▶ _WORK TASK_:
Please copy out the entries below exactly, beginning with the line that contains "Rule: a lot" and ending with the line that contains "L300 | day 25", and include nothing outside that span.

=-=-=-=-=

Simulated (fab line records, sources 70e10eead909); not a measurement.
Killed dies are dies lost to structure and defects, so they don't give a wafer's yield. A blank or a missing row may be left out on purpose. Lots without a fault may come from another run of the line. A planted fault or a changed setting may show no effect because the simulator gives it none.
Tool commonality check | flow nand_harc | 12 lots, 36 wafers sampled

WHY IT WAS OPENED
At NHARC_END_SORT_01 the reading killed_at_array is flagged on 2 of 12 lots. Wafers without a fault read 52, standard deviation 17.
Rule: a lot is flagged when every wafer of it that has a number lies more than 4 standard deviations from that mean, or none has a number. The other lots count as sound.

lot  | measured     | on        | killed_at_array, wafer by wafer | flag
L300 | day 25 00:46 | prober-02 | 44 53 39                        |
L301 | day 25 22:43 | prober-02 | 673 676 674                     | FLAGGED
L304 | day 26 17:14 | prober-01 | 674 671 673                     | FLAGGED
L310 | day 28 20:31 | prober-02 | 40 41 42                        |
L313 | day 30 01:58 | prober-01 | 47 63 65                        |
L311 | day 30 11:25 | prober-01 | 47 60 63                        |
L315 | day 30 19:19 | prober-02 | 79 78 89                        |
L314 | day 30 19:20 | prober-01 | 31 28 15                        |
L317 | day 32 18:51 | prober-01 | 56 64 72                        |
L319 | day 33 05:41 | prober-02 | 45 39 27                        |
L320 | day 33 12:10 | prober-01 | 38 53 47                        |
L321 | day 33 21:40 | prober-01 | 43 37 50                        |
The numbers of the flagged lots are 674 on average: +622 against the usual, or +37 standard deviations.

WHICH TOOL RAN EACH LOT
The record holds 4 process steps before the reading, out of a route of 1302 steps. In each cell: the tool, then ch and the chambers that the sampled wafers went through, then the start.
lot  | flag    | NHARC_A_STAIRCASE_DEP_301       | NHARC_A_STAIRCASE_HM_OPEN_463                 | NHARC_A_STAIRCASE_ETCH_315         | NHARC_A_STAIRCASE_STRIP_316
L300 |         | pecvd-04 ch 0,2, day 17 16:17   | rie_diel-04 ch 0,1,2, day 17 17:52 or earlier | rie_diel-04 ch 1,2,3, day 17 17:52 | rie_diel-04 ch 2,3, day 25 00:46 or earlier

=-=-=-=-=

▶ _EXERCISE RESULT_:
Rule: a lot is flagged when every wafer of it that has a number lies more than 4 standard deviations from that mean, or none has a number. The other lots count as sound.

lot  | measured     | on        | killed_at_array, wafer by wafer | flag
L300 | day 25 00:46 | prober-02 | 44 53 39                        |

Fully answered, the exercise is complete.